►
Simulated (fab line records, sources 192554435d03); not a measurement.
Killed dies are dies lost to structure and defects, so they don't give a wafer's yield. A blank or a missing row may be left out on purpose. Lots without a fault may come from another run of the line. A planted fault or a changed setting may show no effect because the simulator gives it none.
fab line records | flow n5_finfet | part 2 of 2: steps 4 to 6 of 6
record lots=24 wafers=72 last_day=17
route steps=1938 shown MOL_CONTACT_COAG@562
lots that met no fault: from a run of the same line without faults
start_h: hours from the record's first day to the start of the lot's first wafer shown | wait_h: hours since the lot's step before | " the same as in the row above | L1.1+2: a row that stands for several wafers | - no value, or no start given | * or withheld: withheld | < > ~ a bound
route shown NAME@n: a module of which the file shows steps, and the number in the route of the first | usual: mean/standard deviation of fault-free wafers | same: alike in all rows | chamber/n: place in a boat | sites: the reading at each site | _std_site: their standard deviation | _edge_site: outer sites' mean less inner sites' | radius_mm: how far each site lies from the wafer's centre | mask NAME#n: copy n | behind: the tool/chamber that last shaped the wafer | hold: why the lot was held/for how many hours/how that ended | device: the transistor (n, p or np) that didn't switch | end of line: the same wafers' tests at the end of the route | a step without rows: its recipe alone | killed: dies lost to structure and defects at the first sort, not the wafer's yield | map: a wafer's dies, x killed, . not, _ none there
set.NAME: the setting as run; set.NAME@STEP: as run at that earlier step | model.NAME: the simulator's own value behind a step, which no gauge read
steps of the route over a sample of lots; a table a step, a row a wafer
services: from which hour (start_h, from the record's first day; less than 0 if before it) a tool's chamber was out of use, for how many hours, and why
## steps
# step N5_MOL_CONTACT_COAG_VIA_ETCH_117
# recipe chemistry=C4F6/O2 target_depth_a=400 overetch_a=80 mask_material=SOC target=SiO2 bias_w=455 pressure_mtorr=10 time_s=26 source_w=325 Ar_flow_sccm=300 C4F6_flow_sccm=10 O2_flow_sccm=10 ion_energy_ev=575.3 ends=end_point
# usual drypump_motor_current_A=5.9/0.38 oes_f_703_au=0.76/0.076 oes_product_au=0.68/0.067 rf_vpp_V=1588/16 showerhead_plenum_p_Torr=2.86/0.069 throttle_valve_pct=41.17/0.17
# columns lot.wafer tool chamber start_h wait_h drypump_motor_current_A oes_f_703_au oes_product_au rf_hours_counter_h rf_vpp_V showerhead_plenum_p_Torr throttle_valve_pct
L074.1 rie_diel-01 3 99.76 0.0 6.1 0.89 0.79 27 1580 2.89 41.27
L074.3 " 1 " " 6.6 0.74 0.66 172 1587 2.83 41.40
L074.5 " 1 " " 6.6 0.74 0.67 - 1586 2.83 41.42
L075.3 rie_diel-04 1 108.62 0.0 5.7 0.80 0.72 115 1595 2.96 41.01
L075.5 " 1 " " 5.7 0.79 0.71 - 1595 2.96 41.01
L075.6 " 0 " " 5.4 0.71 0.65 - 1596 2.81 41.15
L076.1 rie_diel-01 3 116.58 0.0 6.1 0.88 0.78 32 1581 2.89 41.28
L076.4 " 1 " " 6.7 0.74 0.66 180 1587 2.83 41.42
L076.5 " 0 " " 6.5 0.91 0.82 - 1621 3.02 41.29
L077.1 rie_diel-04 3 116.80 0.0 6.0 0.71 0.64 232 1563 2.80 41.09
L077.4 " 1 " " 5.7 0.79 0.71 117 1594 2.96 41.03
◄

> **Assigned task**:
Only the lines above from the line containing "# columns lot.wafer" through the line containing "L074.1 rie_diel-01 3" should be retyped, exactly and with both ends included.

> **Result**:
# columns lot.wafer tool chamber start_h wait_h drypump_motor_current_A oes_f_703_au oes_product_au rf_hours_counter_h rf_vpp_V showerhead_plenum_p_Torr throttle_valve_pct
L074.1 rie_diel-01 3 99.76 0.0 6.1 0.89 0.79 27 1580 2.89 41.27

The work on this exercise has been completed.